Source data =>
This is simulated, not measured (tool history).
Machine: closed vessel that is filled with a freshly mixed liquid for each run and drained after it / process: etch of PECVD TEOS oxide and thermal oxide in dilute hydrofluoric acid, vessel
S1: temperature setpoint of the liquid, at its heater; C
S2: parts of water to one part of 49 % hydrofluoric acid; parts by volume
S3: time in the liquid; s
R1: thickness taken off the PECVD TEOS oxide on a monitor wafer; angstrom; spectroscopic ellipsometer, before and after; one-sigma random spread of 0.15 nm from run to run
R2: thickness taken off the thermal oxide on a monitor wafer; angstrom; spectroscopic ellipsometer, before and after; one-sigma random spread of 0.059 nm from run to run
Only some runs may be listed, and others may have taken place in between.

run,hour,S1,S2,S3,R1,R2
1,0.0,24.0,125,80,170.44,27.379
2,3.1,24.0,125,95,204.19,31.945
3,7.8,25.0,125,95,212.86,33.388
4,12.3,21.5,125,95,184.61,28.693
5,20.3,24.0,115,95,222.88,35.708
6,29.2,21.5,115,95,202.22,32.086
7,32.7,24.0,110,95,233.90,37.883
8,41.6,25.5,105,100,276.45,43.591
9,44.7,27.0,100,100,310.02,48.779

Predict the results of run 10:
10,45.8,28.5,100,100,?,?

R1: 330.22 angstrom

Requirement =>
Retype the entries exactly from the first line, stopping after the line with "10,45.8,28.5,100,100,?,?".

Response area =>
This is simulated, not measured (tool history).
Machine: closed vessel that is filled with a freshly mixed liquid for each run and drained after it / process: etch of PECVD TEOS oxide and thermal oxide in dilute hydrofluoric acid, vessel
S1: temperature setpoint of the liquid, at its heater; C
S2: parts of water to one part of 49 % hydrofluoric acid; parts by volume
S3: time in the liquid; s
R1: thickness taken off the PECVD TEOS oxide on a monitor wafer; angstrom; spectroscopic ellipsometer, before and after; one-sigma random spread of 0.15 nm from run to run
R2: thickness taken off the thermal oxide on a monitor wafer; angstrom; spectroscopic ellipsometer, before and after; one-sigma random spread of 0.059 nm from run to run
Only some runs may be listed, and others may have taken place in between.

run,hour,S1,S2,S3,R1,R2
1,0.0,24.0,125,80,170.44,27.379
2,3.1,24.0,125,95,204.19,31.945
3,7.8,25.0,125,95,212.86,33.388
4,12.3,21.5,125,95,184.61,28.693
5,20.3,24.0,115,95,222.88,35.708
6,29.2,21.5,115,95,202.22,32.086
7,32.7,24.0,110,95,233.90,37.883
8,41.6,25.5,105,100,276.45,43.591
9,44.7,27.0,100,100,310.02,48.779

Predict the results of run 10:
10,45.8,28.5,100,100,?,?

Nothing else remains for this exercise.